Input data -
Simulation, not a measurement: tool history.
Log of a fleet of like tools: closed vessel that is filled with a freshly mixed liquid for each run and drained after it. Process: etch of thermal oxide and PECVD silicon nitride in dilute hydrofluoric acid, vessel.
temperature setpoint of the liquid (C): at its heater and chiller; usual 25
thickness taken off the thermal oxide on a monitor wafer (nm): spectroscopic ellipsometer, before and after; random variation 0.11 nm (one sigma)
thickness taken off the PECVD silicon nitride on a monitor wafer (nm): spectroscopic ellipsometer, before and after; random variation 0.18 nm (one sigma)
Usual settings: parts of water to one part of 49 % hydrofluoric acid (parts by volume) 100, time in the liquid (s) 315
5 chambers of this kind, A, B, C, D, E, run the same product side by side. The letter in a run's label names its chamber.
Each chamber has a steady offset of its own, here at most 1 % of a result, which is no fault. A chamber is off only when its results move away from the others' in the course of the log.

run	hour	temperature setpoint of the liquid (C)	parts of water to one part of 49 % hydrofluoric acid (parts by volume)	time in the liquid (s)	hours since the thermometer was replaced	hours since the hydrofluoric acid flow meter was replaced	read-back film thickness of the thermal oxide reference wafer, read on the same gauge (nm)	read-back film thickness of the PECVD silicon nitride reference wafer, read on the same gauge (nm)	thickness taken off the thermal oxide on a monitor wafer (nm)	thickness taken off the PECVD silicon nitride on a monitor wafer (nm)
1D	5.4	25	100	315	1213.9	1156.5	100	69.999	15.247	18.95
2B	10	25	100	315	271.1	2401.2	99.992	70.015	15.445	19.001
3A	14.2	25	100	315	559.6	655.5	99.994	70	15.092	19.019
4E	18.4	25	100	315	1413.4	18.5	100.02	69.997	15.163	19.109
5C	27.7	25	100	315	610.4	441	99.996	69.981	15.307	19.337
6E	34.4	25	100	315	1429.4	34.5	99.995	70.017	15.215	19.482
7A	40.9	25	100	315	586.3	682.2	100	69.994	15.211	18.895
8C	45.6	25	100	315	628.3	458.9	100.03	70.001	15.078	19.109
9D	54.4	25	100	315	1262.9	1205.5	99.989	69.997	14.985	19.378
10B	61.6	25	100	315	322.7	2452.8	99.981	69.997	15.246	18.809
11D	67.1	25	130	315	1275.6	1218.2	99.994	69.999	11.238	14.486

Work instruction - Extract from the records above the lines from the one containing "Log of a fleet" to the one containing "0.11 nm (one sigma)", both lines included, exactly as they appear and with nothing else.

Task solution -
Log of a fleet of like tools: closed vessel that is filled with a freshly mixed liquid for each run and drained after it. Process: etch of thermal oxide and PECVD silicon nitride in dilute hydrofluoric acid, vessel.
temperature setpoint of the liquid (C): at its heater and chiller; usual 25
thickness taken off the thermal oxide on a monitor wafer (nm): spectroscopic ellipsometer, before and after; random variation 0.11 nm (one sigma)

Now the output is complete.